Action item:
Please give the listing underneath again, exactly as shown.

(Extracted entries begins)
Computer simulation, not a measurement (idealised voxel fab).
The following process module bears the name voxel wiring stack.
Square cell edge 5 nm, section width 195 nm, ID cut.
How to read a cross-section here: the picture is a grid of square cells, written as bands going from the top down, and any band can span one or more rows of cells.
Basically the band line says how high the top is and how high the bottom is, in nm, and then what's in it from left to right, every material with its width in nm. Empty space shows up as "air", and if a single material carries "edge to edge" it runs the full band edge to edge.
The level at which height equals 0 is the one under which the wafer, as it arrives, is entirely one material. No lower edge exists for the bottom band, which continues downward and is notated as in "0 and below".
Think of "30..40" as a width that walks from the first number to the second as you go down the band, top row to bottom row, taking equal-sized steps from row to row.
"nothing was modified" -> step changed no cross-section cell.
(Extracted entries ends)

Worked solution:
Computer simulation, not a measurement (idealised voxel fab).
The following process module bears the name voxel wiring stack.
Square cell edge 5 nm, section width 195 nm, ID cut.
How to read a cross-section here: the picture is a grid of square cells, written as bands going from the top down, and any band can span one or more rows of cells.
Basically the band line says how high the top is and how high the bottom is, in nm, and then what's in it from left to right, every material with its width in nm. Empty space shows up as "air", and if a single material carries "edge to edge" it runs the full band edge to edge.
The level at which height equals 0 is the one under which the wafer, as it arrives, is entirely one material. No lower edge exists for the bottom band, which continues downward and is notated as in "0 and below".
Think of "30..40" as a width that walks from the first number to the second as you go down the band, top row to bottom row, taking equal-sized steps from row to row.
"nothing was modified" -> step changed no cross-section cell.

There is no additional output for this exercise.